(Beginning of Information given)
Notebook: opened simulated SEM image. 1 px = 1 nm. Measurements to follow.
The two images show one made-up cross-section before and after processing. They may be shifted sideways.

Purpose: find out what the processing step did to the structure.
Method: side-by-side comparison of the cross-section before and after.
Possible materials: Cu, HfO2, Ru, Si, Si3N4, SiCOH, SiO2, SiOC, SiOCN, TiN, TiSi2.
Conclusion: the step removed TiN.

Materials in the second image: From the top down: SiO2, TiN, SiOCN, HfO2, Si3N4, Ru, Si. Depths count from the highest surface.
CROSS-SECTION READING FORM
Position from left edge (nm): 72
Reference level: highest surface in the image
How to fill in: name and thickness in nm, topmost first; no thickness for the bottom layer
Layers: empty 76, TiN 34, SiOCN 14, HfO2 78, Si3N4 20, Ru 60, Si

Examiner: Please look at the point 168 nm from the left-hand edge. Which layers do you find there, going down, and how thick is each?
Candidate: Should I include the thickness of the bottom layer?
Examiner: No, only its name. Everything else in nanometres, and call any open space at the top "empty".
(End of Information given)

Requirement: Start at the first line of the entries above. Set down each line exactly through the one with "Purpose: find out", and stop there.

Exercise solution:
Notebook: opened simulated SEM image. 1 px = 1 nm. Measurements to follow.
The two images show one made-up cross-section before and after processing. They may be shifted sideways.

Purpose: find out what the processing step did to the structure.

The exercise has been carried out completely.